### Provided records
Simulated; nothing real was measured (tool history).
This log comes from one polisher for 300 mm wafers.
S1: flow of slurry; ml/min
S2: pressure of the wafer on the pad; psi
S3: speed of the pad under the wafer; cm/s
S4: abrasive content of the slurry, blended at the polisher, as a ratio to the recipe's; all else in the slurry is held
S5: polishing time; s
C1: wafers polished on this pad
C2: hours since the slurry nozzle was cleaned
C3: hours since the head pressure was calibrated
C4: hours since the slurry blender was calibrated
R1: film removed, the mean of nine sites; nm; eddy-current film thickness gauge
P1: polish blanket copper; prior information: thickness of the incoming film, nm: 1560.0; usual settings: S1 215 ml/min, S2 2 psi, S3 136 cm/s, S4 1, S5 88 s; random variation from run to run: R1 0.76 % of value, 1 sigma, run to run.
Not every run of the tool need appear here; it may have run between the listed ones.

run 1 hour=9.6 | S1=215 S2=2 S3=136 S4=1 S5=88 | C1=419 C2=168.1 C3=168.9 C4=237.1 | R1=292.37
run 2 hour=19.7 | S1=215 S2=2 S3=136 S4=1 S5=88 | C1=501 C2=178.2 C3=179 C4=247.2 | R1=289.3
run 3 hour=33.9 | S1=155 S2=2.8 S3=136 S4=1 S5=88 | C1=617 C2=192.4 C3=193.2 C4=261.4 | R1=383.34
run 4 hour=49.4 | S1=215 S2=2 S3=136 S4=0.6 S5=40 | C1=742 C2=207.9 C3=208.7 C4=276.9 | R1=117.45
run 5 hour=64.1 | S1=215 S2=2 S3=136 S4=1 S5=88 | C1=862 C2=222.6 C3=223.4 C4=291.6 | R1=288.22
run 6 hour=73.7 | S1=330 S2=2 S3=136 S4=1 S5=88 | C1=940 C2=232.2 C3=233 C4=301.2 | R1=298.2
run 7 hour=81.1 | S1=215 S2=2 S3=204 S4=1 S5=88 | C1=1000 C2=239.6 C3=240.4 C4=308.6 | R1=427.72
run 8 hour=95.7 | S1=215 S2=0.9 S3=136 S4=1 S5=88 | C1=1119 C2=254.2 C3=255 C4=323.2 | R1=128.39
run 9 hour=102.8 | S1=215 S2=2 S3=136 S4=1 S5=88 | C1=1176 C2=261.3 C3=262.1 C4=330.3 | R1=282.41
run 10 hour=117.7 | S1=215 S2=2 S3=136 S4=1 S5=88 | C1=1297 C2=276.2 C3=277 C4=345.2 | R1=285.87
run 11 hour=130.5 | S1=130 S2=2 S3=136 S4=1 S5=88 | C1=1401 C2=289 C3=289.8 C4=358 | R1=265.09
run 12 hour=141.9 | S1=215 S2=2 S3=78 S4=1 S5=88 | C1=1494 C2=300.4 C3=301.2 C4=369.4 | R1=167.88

### Required action
Starting with the first line of the data above, copy each line exactly until you reach the line with "run 4 hour=49.4"; include that line as well.

### Written answer
Simulated; nothing real was measured (tool history).
This log comes from one polisher for 300 mm wafers.
S1: flow of slurry; ml/min
S2: pressure of the wafer on the pad; psi
S3: speed of the pad under the wafer; cm/s
S4: abrasive content of the slurry, blended at the polisher, as a ratio to the recipe's; all else in the slurry is held
S5: polishing time; s
C1: wafers polished on this pad
C2: hours since the slurry nozzle was cleaned
C3: hours since the head pressure was calibrated
C4: hours since the slurry blender was calibrated
R1: film removed, the mean of nine sites; nm; eddy-current film thickness gauge
P1: polish blanket copper; prior information: thickness of the incoming film, nm: 1560.0; usual settings: S1 215 ml/min, S2 2 psi, S3 136 cm/s, S4 1, S5 88 s; random variation from run to run: R1 0.76 % of value, 1 sigma, run to run.
Not every run of the tool need appear here; it may have run between the listed ones.

run 1 hour=9.6 | S1=215 S2=2 S3=136 S4=1 S5=88 | C1=419 C2=168.1 C3=168.9 C4=237.1 | R1=292.37
run 2 hour=19.7 | S1=215 S2=2 S3=136 S4=1 S5=88 | C1=501 C2=178.2 C3=179 C4=247.2 | R1=289.3
run 3 hour=33.9 | S1=155 S2=2.8 S3=136 S4=1 S5=88 | C1=617 C2=192.4 C3=193.2 C4=261.4 | R1=383.34
run 4 hour=49.4 | S1=215 S2=2 S3=136 S4=0.6 S5=40 | C1=742 C2=207.9 C3=208.7 C4=276.9 | R1=117.45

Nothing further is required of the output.